- - -
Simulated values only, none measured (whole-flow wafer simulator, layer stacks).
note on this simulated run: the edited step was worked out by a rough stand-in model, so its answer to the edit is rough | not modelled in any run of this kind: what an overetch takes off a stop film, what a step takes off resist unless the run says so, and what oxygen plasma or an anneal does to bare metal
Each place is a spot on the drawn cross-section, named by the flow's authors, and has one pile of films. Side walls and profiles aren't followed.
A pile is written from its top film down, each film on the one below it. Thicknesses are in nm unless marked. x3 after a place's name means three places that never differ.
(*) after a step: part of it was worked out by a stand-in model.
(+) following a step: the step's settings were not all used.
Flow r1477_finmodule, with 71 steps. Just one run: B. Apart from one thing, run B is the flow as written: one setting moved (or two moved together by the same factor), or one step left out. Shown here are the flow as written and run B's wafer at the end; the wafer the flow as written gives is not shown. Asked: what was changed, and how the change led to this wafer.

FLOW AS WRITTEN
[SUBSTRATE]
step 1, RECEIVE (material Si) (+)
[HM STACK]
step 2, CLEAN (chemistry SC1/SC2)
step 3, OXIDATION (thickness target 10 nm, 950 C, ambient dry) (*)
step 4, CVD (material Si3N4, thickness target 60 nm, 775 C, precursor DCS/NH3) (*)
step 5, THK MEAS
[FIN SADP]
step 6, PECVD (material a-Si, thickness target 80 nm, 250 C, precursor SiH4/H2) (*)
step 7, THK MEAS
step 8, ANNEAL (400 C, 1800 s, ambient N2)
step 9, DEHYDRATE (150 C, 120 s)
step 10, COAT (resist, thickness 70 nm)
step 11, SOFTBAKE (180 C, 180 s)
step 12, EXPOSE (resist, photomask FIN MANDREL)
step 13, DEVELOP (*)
- - -

**WORK ORDER:** Among the entries above, find the line with "step 7, THK MEAS" and the line with "step 12, EXPOSE"; give again exactly these two lines and all lines between them.

**EXERCISE RESPONSE:**
step 7, THK MEAS
step 8, ANNEAL (400 C, 1800 s, ambient N2)
step 9, DEHYDRATE (150 C, 120 s)
step 10, COAT (resist, thickness 70 nm)
step 11, SOFTBAKE (180 C, 180 s)
step 12, EXPOSE (resist, photomask FIN MANDREL)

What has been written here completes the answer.